**Activity**
A word-for-word transcript of every entry is required.

**Entries shown**
____________________
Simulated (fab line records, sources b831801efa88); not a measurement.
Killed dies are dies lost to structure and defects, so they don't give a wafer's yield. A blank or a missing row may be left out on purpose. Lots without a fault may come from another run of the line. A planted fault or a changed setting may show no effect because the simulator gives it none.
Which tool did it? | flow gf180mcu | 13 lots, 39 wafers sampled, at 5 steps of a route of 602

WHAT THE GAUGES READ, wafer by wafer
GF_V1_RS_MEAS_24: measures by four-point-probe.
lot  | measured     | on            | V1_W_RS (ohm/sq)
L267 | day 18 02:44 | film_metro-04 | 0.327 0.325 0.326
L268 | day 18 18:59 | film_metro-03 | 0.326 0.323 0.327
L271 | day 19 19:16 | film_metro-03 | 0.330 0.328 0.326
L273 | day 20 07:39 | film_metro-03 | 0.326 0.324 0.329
____________________

**Task solution**
Simulated (fab line records, sources b831801efa88); not a measurement.
Killed dies are dies lost to structure and defects, so they don't give a wafer's yield. A blank or a missing row may be left out on purpose. Lots without a fault may come from another run of the line. A planted fault or a changed setting may show no effect because the simulator gives it none.
Which tool did it? | flow gf180mcu | 13 lots, 39 wafers sampled, at 5 steps of a route of 602

WHAT THE GAUGES READ, wafer by wafer
GF_V1_RS_MEAS_24: measures by four-point-probe.
lot  | measured     | on            | V1_W_RS (ohm/sq)
L267 | day 18 02:44 | film_metro-04 | 0.327 0.325 0.326
L268 | day 18 18:59 | film_metro-03 | 0.326 0.323 0.327
L271 | day 19 19:16 | film_metro-03 | 0.330 0.328 0.326
L273 | day 20 07:39 | film_metro-03 | 0.326 0.324 0.329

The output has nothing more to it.